**REQUIREMENT**
Starting at the line below holding "from 50 to 25: SiO2=35, then" and stopping at the line holding "from 25 to 10: SiO2=35, then", print every line exactly, both ends included, and leave the rest out.

**RECORDED INFORMATION**
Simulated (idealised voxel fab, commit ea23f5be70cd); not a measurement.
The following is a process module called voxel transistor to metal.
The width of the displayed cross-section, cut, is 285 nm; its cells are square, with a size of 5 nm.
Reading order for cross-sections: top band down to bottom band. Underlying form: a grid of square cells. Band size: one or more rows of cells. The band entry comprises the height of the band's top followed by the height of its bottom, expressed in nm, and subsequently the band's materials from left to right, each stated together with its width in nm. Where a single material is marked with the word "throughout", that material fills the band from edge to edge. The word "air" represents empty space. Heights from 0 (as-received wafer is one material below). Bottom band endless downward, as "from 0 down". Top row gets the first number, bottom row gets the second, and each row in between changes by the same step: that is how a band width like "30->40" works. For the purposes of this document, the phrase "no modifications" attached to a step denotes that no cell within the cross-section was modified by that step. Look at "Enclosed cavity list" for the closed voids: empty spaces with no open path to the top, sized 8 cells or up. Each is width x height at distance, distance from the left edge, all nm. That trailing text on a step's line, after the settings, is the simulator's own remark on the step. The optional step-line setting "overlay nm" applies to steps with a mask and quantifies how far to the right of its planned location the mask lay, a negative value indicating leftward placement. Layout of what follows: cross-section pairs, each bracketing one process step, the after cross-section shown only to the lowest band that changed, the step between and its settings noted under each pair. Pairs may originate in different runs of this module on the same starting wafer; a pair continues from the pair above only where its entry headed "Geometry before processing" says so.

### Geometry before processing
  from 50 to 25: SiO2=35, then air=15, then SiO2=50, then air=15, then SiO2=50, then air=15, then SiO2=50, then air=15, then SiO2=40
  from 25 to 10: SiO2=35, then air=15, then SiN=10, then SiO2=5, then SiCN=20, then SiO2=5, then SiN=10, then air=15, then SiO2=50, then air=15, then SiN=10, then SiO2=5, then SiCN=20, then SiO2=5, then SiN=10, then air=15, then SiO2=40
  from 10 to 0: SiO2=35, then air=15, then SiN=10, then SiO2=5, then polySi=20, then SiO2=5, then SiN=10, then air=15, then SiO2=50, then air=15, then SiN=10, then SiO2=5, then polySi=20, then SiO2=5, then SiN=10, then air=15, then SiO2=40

**REPLY**
  from 50 to 25: SiO2=35, then air=15, then SiO2=50, then air=15, then SiO2=50, then air=15, then SiO2=50, then air=15, then SiO2=40
  from 25 to 10: SiO2=35, then air=15, then SiN=10, then SiO2=5, then SiCN=20, then SiO2=5, then SiN=10, then air=15, then SiO2=50, then air=15, then SiN=10, then SiO2=5, then SiCN=20, then SiO2=5, then SiN=10, then air=15, then SiO2=40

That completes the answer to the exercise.